Would you return, word for word, the lines of the data below from the line with "thk nm 5; +12" through the line with "thk nm 10; +12", and no others?

^^^^^^^^^^^^^^^^

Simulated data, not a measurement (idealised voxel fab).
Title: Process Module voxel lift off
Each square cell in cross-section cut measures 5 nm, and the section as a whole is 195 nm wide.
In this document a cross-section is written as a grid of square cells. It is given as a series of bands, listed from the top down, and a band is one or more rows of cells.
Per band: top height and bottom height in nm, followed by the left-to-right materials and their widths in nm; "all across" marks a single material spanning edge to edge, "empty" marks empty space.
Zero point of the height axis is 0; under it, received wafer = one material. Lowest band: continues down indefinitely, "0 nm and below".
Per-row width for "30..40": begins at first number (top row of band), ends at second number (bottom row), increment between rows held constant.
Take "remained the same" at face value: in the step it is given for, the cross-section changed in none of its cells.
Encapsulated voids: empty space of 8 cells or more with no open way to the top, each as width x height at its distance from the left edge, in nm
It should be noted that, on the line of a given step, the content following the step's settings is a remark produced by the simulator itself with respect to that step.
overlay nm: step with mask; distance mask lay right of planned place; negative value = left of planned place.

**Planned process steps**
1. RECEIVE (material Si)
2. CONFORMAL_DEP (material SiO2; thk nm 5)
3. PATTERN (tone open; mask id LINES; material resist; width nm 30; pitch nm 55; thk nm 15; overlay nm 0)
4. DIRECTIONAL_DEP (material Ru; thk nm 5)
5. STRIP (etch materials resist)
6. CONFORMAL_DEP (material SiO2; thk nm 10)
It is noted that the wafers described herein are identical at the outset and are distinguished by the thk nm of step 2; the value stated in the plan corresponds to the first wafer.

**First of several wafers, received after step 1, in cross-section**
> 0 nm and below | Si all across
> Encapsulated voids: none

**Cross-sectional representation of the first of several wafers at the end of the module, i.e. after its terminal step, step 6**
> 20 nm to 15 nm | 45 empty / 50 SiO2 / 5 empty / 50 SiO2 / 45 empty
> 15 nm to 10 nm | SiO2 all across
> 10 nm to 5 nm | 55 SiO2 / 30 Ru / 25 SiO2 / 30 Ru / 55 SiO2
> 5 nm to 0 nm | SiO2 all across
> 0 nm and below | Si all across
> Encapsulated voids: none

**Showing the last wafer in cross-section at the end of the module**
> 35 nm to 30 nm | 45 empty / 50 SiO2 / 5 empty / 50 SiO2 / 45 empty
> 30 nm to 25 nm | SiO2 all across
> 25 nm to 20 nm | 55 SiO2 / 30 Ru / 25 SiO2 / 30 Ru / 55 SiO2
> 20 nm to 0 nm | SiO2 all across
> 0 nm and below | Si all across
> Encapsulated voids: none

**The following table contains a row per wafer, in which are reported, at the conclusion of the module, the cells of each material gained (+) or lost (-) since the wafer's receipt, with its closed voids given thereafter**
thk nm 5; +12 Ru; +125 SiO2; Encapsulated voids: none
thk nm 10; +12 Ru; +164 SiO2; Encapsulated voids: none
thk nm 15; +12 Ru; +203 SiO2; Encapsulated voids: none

^^^^^^^^^^^^^^^^

> [SOLUTION]:
thk nm 5; +12 Ru; +125 SiO2; Encapsulated voids: none
thk nm 10; +12 Ru; +164 SiO2; Encapsulated voids: none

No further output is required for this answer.